__Action item__
The lines from the start of the records below through the line containing "step 4, BAKE (800 C, 90 s)" are to be copied exactly, both ends included, with nothing added.

Segment Start: Data records

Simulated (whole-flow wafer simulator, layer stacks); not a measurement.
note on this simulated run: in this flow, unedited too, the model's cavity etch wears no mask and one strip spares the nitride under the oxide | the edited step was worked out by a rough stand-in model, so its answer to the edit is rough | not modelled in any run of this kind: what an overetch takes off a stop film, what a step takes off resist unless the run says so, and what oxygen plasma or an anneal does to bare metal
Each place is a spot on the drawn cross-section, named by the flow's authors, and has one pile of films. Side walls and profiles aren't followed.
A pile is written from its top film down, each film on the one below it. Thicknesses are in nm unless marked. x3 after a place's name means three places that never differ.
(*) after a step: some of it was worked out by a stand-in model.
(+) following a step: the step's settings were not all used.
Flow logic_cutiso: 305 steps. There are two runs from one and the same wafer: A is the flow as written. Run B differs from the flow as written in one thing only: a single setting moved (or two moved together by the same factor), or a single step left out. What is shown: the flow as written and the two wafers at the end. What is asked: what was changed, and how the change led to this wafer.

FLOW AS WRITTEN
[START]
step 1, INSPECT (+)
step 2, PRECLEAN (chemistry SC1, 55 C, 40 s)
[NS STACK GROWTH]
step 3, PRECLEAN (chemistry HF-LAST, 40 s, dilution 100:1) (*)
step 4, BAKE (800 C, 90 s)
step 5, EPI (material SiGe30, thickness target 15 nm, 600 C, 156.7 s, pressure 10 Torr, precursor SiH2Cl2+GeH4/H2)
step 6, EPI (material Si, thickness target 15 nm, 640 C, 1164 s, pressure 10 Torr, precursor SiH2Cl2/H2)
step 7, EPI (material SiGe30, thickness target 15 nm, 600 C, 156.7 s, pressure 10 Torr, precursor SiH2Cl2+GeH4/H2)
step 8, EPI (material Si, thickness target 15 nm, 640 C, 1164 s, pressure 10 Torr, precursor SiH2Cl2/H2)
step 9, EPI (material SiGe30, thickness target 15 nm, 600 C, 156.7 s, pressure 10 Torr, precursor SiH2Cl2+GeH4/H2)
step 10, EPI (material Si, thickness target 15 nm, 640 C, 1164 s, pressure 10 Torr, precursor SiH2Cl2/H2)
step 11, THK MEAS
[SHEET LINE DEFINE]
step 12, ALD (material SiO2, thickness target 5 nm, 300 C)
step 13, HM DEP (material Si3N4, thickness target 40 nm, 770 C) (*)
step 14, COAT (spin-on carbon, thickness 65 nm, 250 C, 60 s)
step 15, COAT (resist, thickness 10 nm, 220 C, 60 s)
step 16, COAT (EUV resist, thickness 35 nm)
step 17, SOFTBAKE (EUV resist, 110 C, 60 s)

Segment End: Data records

__Task solution__
Simulated (whole-flow wafer simulator, layer stacks); not a measurement.
note on this simulated run: in this flow, unedited too, the model's cavity etch wears no mask and one strip spares the nitride under the oxide | the edited step was worked out by a rough stand-in model, so its answer to the edit is rough | not modelled in any run of this kind: what an overetch takes off a stop film, what a step takes off resist unless the run says so, and what oxygen plasma or an anneal does to bare metal
Each place is a spot on the drawn cross-section, named by the flow's authors, and has one pile of films. Side walls and profiles aren't followed.
A pile is written from its top film down, each film on the one below it. Thicknesses are in nm unless marked. x3 after a place's name means three places that never differ.
(*) after a step: some of it was worked out by a stand-in model.
(+) following a step: the step's settings were not all used.
Flow logic_cutiso: 305 steps. There are two runs from one and the same wafer: A is the flow as written. Run B differs from the flow as written in one thing only: a single setting moved (or two moved together by the same factor), or a single step left out. What is shown: the flow as written and the two wafers at the end. What is asked: what was changed, and how the change led to this wafer.

FLOW AS WRITTEN
[START]
step 1, INSPECT (+)
step 2, PRECLEAN (chemistry SC1, 55 C, 40 s)
[NS STACK GROWTH]
step 3, PRECLEAN (chemistry HF-LAST, 40 s, dilution 100:1) (*)
step 4, BAKE (800 C, 90 s)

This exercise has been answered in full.